**Data listing**
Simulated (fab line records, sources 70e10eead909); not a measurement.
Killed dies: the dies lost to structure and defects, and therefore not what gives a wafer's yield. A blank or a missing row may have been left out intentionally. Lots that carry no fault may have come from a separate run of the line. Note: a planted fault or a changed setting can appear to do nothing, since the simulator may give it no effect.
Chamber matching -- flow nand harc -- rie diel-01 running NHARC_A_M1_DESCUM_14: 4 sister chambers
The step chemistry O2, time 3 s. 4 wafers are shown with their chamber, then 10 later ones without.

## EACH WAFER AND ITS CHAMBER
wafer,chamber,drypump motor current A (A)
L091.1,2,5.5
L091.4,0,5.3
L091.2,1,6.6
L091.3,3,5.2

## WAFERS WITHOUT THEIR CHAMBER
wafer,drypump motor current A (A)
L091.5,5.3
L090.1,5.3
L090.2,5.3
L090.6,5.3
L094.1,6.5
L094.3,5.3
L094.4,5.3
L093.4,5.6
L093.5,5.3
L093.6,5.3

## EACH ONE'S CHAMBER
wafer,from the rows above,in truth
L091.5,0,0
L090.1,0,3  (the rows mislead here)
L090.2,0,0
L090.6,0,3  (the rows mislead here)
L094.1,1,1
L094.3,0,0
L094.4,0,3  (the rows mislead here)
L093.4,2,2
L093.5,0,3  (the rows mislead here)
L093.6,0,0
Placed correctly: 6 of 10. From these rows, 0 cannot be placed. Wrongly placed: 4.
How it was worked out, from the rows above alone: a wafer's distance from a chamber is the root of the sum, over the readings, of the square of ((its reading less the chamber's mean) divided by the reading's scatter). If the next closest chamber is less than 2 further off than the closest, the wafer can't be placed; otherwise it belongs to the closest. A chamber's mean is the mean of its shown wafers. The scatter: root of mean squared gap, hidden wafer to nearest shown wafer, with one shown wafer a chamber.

**Work task**
Copy only the entries from the first line to the line with "## WAFERS WITHOUT THEIR CHAMBER", each exactly as it appears.

**Expected answer**
Simulated (fab line records, sources 70e10eead909); not a measurement.
Killed dies: the dies lost to structure and defects, and therefore not what gives a wafer's yield. A blank or a missing row may have been left out intentionally. Lots that carry no fault may have come from a separate run of the line. Note: a planted fault or a changed setting can appear to do nothing, since the simulator may give it no effect.
Chamber matching -- flow nand harc -- rie diel-01 running NHARC_A_M1_DESCUM_14: 4 sister chambers
The step chemistry O2, time 3 s. 4 wafers are shown with their chamber, then 10 later ones without.

## EACH WAFER AND ITS CHAMBER
wafer,chamber,drypump motor current A (A)
L091.1,2,5.5
L091.4,0,5.3
L091.2,1,6.6
L091.3,3,5.2

## WAFERS WITHOUT THEIR CHAMBER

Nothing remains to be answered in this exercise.